> [WORK TASK]
Copy each of the records exactly; leave nothing out.

> [PROVIDED INFORMATION]
▼▼▼

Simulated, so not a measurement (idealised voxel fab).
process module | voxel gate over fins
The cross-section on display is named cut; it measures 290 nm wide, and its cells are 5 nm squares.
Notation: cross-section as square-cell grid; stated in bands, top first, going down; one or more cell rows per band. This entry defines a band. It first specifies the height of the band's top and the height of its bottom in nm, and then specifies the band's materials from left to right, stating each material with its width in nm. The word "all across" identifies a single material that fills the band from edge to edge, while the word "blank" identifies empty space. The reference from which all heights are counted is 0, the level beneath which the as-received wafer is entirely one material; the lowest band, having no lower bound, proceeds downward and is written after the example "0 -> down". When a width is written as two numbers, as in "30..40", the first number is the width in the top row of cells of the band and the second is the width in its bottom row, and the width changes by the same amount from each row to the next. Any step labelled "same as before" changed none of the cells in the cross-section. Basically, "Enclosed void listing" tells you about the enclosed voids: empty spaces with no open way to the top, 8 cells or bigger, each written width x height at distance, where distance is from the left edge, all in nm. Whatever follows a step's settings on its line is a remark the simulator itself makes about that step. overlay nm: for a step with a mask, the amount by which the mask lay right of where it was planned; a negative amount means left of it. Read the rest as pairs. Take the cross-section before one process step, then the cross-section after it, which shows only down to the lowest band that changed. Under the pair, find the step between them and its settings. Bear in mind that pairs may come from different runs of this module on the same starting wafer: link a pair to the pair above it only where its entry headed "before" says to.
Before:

▲▲▲

> [ANSWER SECTION]
Simulated, so not a measurement (idealised voxel fab).
process module | voxel gate over fins
The cross-section on display is named cut; it measures 290 nm wide, and its cells are 5 nm squares.
Notation: cross-section as square-cell grid; stated in bands, top first, going down; one or more cell rows per band. This entry defines a band. It first specifies the height of the band's top and the height of its bottom in nm, and then specifies the band's materials from left to right, stating each material with its width in nm. The word "all across" identifies a single material that fills the band from edge to edge, while the word "blank" identifies empty space. The reference from which all heights are counted is 0, the level beneath which the as-received wafer is entirely one material; the lowest band, having no lower bound, proceeds downward and is written after the example "0 -> down". When a width is written as two numbers, as in "30..40", the first number is the width in the top row of cells of the band and the second is the width in its bottom row, and the width changes by the same amount from each row to the next. Any step labelled "same as before" changed none of the cells in the cross-section. Basically, "Enclosed void listing" tells you about the enclosed voids: empty spaces with no open way to the top, 8 cells or bigger, each written width x height at distance, where distance is from the left edge, all in nm. Whatever follows a step's settings on its line is a remark the simulator itself makes about that step. overlay nm: for a step with a mask, the amount by which the mask lay right of where it was planned; a negative amount means left of it. Read the rest as pairs. Take the cross-section before one process step, then the cross-section after it, which shows only down to the lowest band that changed. Under the pair, find the step between them and its settings. Bear in mind that pairs may come from different runs of this module on the same starting wafer: link a pair to the pair above it only where its entry headed "before" says to.
Before:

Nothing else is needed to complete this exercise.